**Data for review**.
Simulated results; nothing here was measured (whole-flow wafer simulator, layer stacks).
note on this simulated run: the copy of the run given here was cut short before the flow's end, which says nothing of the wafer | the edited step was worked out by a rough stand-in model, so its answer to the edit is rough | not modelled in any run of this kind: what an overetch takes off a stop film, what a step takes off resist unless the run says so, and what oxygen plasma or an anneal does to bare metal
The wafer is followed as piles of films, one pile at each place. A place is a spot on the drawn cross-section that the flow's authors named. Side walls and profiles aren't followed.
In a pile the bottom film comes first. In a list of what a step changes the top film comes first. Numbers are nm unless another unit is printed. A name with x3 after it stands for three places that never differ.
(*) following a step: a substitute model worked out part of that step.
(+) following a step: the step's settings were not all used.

**Task item**. Working from the data above, extract solely the lines from the one containing "In a pile the" through the one containing "(*) following a", exactly as they appear, both included.

**Problem solution**.
In a pile the bottom film comes first. In a list of what a step changes the top film comes first. Numbers are nm unless another unit is printed. A name with x3 after it stands for three places that never differ.
(*) following a step: a substitute model worked out part of that step.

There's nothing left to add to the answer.